# ENTRIES SUPPLIED
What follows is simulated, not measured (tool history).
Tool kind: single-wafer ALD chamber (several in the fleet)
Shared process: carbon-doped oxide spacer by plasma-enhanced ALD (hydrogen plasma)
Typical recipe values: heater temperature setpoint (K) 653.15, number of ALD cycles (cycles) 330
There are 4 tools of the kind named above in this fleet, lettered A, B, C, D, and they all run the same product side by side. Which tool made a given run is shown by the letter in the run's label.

# ASSIGNED TASK
An exact reproduction of all the records is required.

# WRITTEN SOLUTION
What follows is simulated, not measured (tool history).
Tool kind: single-wafer ALD chamber (several in the fleet)
Shared process: carbon-doped oxide spacer by plasma-enhanced ALD (hydrogen plasma)
Typical recipe values: heater temperature setpoint (K) 653.15, number of ALD cycles (cycles) 330
There are 4 tools of the kind named above in this fleet, lettered A, B, C, D, and they all run the same product side by side. Which tool made a given run is shown by the letter in the run's label.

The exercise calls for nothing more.